BEGIN Data for analysis
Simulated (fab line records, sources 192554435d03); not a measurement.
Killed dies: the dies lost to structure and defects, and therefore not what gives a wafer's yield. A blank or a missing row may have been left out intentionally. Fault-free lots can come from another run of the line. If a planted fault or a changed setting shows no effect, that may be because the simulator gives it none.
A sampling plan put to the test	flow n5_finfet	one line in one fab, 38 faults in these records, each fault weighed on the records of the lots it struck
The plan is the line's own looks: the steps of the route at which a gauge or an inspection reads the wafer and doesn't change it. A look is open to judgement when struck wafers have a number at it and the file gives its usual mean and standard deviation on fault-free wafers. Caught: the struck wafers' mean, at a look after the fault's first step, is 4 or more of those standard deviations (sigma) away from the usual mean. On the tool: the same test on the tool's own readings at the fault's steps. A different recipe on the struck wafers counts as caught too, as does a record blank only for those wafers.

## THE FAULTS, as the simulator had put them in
END Data for analysis

Requirement
Go through the records and output them all, word for word.

Task answer
Simulated (fab line records, sources 192554435d03); not a measurement.
Killed dies: the dies lost to structure and defects, and therefore not what gives a wafer's yield. A blank or a missing row may have been left out intentionally. Fault-free lots can come from another run of the line. If a planted fault or a changed setting shows no effect, that may be because the simulator gives it none.
A sampling plan put to the test	flow n5_finfet	one line in one fab, 38 faults in these records, each fault weighed on the records of the lots it struck
The plan is the line's own looks: the steps of the route at which a gauge or an inspection reads the wafer and doesn't change it. A look is open to judgement when struck wafers have a number at it and the file gives its usual mean and standard deviation on fault-free wafers. Caught: the struck wafers' mean, at a look after the fault's first step, is 4 or more of those standard deviations (sigma) away from the usual mean. On the tool: the same test on the tool's own readings at the fault's steps. A different recipe on the struck wafers counts as caught too, as does a record blank only for those wafers.

## THE FAULTS, as the simulator had put them in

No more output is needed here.